[[ Provided records, beginning ]]
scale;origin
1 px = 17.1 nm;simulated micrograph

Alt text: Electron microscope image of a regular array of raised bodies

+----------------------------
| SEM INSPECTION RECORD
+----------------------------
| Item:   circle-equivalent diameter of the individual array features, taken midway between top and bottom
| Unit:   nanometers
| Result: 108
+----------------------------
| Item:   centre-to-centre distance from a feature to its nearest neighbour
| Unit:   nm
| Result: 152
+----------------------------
[[ Provided records, end ]]

Exercise: Retype the entries exactly; leave nothing out.

Task output:
scale;origin
1 px = 17.1 nm;simulated micrograph

Alt text: Electron microscope image of a regular array of raised bodies

+----------------------------
| SEM INSPECTION RECORD
+----------------------------
| Item:   circle-equivalent diameter of the individual array features, taken midway between top and bottom
| Unit:   nanometers
| Result: 108
+----------------------------
| Item:   centre-to-centre distance from a feature to its nearest neighbour
| Unit:   nm
| Result: 152
+----------------------------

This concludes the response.